Begin at the line containing "run 8 hour=104.1" in the data below and go on through the line containing "run 10 hour=131.3", repeating each line exactly; include both ends and no other line.

*** Record extracts Section Begins ***

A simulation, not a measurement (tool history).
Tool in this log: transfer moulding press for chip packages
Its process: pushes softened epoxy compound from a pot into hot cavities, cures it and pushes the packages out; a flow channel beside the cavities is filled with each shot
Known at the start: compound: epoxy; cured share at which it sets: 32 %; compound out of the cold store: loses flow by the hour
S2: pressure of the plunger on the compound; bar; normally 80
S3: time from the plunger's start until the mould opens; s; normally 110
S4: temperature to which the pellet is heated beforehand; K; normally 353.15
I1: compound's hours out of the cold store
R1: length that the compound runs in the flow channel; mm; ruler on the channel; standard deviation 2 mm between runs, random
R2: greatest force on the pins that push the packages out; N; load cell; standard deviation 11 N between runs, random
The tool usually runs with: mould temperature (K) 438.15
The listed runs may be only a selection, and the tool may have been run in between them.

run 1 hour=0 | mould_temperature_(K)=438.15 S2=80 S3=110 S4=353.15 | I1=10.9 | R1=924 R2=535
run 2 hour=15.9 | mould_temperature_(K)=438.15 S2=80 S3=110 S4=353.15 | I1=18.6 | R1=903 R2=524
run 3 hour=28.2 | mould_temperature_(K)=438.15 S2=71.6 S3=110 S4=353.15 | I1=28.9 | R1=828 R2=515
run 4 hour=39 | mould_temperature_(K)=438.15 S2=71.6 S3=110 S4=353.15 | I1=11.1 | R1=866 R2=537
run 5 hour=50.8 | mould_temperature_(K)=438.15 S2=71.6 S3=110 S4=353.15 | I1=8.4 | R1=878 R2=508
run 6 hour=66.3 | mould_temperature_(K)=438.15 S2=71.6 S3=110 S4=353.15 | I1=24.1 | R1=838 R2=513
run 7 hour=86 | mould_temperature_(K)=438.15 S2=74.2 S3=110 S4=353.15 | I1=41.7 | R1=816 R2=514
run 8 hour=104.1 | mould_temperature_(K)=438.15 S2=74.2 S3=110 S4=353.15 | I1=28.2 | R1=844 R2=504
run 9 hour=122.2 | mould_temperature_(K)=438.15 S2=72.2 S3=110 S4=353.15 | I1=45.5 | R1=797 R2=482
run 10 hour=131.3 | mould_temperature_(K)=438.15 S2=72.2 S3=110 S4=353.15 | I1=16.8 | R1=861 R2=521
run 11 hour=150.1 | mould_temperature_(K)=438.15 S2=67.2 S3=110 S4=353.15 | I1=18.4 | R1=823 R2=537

*** Record extracts Section Ends ***

* _Expected answer_
run 8 hour=104.1 | mould_temperature_(K)=438.15 S2=74.2 S3=110 S4=353.15 | I1=28.2 | R1=844 R2=504
run 9 hour=122.2 | mould_temperature_(K)=438.15 S2=72.2 S3=110 S4=353.15 | I1=45.5 | R1=797 R2=482
run 10 hour=131.3 | mould_temperature_(K)=438.15 S2=72.2 S3=110 S4=353.15 | I1=16.8 | R1=861 R2=521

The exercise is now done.